── Stored data ──

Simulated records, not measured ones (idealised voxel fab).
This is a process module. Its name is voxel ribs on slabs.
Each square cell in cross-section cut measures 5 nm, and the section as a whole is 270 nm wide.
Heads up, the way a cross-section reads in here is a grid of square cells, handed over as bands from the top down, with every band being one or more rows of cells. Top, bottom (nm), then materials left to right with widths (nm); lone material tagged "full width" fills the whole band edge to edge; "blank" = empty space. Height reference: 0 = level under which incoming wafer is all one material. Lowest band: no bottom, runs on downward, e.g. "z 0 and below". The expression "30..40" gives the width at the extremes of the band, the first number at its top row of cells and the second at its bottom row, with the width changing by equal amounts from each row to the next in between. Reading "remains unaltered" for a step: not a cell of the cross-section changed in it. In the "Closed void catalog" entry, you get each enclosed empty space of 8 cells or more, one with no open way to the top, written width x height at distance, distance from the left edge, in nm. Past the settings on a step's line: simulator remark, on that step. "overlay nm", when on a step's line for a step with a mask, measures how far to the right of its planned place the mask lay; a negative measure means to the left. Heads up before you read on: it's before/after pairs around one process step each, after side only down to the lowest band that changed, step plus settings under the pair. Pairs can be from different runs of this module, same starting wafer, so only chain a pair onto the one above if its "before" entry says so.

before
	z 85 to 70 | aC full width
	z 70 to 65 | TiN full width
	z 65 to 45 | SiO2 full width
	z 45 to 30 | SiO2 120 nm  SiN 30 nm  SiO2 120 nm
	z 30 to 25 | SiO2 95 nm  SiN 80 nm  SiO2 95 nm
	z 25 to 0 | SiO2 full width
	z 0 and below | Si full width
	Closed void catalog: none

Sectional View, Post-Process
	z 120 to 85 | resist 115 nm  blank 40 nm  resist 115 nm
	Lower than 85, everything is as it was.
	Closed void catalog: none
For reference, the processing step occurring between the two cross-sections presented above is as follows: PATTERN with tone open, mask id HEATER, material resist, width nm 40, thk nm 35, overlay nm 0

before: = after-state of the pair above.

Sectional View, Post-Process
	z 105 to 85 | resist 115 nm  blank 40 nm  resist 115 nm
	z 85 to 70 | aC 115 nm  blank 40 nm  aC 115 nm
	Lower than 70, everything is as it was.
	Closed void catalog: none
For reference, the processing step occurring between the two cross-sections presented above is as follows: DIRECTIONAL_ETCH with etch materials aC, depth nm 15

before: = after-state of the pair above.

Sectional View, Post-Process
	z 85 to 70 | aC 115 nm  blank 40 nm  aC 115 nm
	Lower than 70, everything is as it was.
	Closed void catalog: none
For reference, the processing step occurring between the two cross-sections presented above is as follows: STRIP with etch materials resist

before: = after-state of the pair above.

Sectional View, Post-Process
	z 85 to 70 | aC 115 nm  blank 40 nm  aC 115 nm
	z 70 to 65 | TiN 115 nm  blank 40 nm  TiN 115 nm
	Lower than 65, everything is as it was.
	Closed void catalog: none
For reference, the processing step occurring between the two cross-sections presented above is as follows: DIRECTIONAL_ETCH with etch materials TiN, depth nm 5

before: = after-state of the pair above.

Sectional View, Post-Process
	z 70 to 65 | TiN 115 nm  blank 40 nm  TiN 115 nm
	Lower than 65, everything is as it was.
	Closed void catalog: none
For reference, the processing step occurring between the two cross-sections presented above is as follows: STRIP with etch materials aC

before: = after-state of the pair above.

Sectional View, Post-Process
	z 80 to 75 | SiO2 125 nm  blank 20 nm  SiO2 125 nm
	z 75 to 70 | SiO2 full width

───

Write out only the lines from the very start of the entries above to the line that includes "Each square cell", both ends included, each one unchanged.

Exercise solution –
Simulated records, not measured ones (idealised voxel fab).
This is a process module. Its name is voxel ribs on slabs.
Each square cell in cross-section cut measures 5 nm, and the section as a whole is 270 nm wide.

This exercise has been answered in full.